> **WORK REQUEST**: Repeat the lines of the data exactly, from the first one through the one that contains "etch.depth_nm (the simulator's".

> **SOURCE INFORMATION**:
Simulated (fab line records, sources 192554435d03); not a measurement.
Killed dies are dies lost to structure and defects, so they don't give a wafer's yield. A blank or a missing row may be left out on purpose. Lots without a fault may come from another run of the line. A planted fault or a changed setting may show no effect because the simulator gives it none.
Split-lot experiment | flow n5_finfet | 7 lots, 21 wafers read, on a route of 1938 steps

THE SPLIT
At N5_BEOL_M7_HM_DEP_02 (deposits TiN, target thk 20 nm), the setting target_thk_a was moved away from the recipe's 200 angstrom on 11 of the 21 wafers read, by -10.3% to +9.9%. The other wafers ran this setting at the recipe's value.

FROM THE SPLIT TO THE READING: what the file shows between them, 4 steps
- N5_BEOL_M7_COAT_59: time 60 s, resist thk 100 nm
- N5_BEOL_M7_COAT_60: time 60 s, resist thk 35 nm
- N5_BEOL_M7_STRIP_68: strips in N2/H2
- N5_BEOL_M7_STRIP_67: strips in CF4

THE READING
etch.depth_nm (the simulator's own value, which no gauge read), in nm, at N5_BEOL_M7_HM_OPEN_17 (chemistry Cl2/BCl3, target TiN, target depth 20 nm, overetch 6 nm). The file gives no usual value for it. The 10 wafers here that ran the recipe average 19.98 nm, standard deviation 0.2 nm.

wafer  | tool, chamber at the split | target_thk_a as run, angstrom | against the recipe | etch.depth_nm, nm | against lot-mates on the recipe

> **ANSWER AREA**:
Simulated (fab line records, sources 192554435d03); not a measurement.
Killed dies are dies lost to structure and defects, so they don't give a wafer's yield. A blank or a missing row may be left out on purpose. Lots without a fault may come from another run of the line. A planted fault or a changed setting may show no effect because the simulator gives it none.
Split-lot experiment | flow n5_finfet | 7 lots, 21 wafers read, on a route of 1938 steps

THE SPLIT
At N5_BEOL_M7_HM_DEP_02 (deposits TiN, target thk 20 nm), the setting target_thk_a was moved away from the recipe's 200 angstrom on 11 of the 21 wafers read, by -10.3% to +9.9%. The other wafers ran this setting at the recipe's value.

FROM THE SPLIT TO THE READING: what the file shows between them, 4 steps
- N5_BEOL_M7_COAT_59: time 60 s, resist thk 100 nm
- N5_BEOL_M7_COAT_60: time 60 s, resist thk 35 nm
- N5_BEOL_M7_STRIP_68: strips in N2/H2
- N5_BEOL_M7_STRIP_67: strips in CF4

THE READING
etch.depth_nm (the simulator's own value, which no gauge read), in nm, at N5_BEOL_M7_HM_OPEN_17 (chemistry Cl2/BCl3, target TiN, target depth 20 nm, overetch 6 nm). The file gives no usual value for it. The 10 wafers here that ran the recipe average 19.98 nm, standard deviation 0.2 nm.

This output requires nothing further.